------------------------------------

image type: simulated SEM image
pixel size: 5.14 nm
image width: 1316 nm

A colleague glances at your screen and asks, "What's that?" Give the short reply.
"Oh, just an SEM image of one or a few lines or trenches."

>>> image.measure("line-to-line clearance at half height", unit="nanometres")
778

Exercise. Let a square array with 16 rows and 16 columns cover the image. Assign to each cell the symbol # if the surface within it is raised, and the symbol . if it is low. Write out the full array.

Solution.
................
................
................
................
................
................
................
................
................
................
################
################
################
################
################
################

------------------------------------

(Task item): Since only part of the listing is wanted, copy exactly the lines from the one holding "pixel size: 5.14 nm" to the one holding "Exercise. Let a", both included.

(Response):
pixel size: 5.14 nm
image width: 1316 nm

A colleague glances at your screen and asks, "What's that?" Give the short reply.
"Oh, just an SEM image of one or a few lines or trenches."

>>> image.measure("line-to-line clearance at half height", unit="nanometres")
778

Exercise. Let a square array with 16 rows and 16 columns cover the image. Assign to each cell the symbol # if the surface within it is raised, and the symbol . if it is low. Write out the full array.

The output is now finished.